LISTED ENTRIES:
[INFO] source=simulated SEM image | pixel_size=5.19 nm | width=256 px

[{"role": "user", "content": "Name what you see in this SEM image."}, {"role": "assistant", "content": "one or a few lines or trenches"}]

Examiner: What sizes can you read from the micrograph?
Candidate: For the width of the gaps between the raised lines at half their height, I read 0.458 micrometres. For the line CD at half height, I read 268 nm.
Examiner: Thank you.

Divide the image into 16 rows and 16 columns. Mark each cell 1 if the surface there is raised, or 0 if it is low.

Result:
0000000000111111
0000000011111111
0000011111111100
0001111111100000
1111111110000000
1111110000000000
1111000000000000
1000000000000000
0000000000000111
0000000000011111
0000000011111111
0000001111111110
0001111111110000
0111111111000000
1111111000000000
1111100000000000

REQUIREMENT:
Transcribe the material exactly, so that no line is lost or altered.

RESULT:
[INFO] source=simulated SEM image | pixel_size=5.19 nm | width=256 px

[{"role": "user", "content": "Name what you see in this SEM image."}, {"role": "assistant", "content": "one or a few lines or trenches"}]

Examiner: What sizes can you read from the micrograph?
Candidate: For the width of the gaps between the raised lines at half their height, I read 0.458 micrometres. For the line CD at half height, I read 268 nm.
Examiner: Thank you.

Divide the image into 16 rows and 16 columns. Mark each cell 1 if the surface there is raised, or 0 if it is low.

Result:
0000000000111111
0000000011111111
0000011111111100
0001111111100000
1111111110000000
1111110000000000
1111000000000000
1000000000000000
0000000000000111
0000000000011111
0000000011111111
0000001111111110
0001111111110000
0111111111000000
1111111000000000
1111100000000000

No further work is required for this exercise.